(Assigned task):
Transcribe the data. Leave out nothing.

++++ Input data

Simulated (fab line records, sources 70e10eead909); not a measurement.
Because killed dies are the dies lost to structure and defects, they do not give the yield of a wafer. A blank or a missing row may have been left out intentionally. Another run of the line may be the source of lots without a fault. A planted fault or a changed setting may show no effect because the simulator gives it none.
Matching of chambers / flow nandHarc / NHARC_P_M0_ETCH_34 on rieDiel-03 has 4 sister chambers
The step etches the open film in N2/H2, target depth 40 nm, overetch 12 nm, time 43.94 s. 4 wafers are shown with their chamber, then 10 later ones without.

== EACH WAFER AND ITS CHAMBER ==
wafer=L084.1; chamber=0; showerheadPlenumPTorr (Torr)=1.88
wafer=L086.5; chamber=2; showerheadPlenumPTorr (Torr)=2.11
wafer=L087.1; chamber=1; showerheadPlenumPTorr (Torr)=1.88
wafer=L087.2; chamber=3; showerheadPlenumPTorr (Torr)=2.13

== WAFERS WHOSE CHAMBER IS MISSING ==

++++++++

(Exercise response):
Simulated (fab line records, sources 70e10eead909); not a measurement.
Because killed dies are the dies lost to structure and defects, they do not give the yield of a wafer. A blank or a missing row may have been left out intentionally. Another run of the line may be the source of lots without a fault. A planted fault or a changed setting may show no effect because the simulator gives it none.
Matching of chambers / flow nandHarc / NHARC_P_M0_ETCH_34 on rieDiel-03 has 4 sister chambers
The step etches the open film in N2/H2, target depth 40 nm, overetch 12 nm, time 43.94 s. 4 wafers are shown with their chamber, then 10 later ones without.

== EACH WAFER AND ITS CHAMBER ==
wafer=L084.1; chamber=0; showerheadPlenumPTorr (Torr)=1.88
wafer=L086.5; chamber=2; showerheadPlenumPTorr (Torr)=2.11
wafer=L087.1; chamber=1; showerheadPlenumPTorr (Torr)=1.88
wafer=L087.2; chamber=3; showerheadPlenumPTorr (Torr)=2.13

== WAFERS WHOSE CHAMBER IS MISSING ==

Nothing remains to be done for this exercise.